**Assigned task**
Set all the entries down once more, with nothing altered.

**Dataset extract**
──────────

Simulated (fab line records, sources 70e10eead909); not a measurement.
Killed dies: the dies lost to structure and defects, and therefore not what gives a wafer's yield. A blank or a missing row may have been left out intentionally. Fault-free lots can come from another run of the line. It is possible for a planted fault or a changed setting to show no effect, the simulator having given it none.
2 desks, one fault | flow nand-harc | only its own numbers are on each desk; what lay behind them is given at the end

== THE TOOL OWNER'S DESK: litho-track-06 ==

──────────

**Your solution**
Simulated (fab line records, sources 70e10eead909); not a measurement.
Killed dies: the dies lost to structure and defects, and therefore not what gives a wafer's yield. A blank or a missing row may have been left out intentionally. Fault-free lots can come from another run of the line. It is possible for a planted fault or a changed setting to show no effect, the simulator having given it none.
2 desks, one fault | flow nand-harc | only its own numbers are on each desk; what lay behind them is given at the end

== THE TOOL OWNER'S DESK: litho-track-06 ==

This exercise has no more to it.